• Required action: Return each entry exactly, so that nothing in the data differs from the original.

• Data excerpts:
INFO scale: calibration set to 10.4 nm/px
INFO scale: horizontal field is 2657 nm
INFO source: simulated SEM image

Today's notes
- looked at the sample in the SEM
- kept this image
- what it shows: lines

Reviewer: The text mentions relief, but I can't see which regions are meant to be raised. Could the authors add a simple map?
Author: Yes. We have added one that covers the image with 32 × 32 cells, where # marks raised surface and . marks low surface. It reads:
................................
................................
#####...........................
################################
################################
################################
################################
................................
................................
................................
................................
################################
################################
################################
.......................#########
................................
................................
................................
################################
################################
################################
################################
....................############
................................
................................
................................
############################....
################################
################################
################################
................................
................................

• Worked solution:
INFO scale: calibration set to 10.4 nm/px
INFO scale: horizontal field is 2657 nm
INFO source: simulated SEM image

Today's notes
- looked at the sample in the SEM
- kept this image
- what it shows: lines

Reviewer: The text mentions relief, but I can't see which regions are meant to be raised. Could the authors add a simple map?
Author: Yes. We have added one that covers the image with 32 × 32 cells, where # marks raised surface and . marks low surface. It reads:
................................
................................
#####...........................
################################
################################
################################
################################
................................
................................
................................
................................
################################
################################
################################
.......................#########
................................
................................
................................
################################
################################
################################
################################
....................############
................................
................................
................................
############################....
################################
################################
################################
................................
................................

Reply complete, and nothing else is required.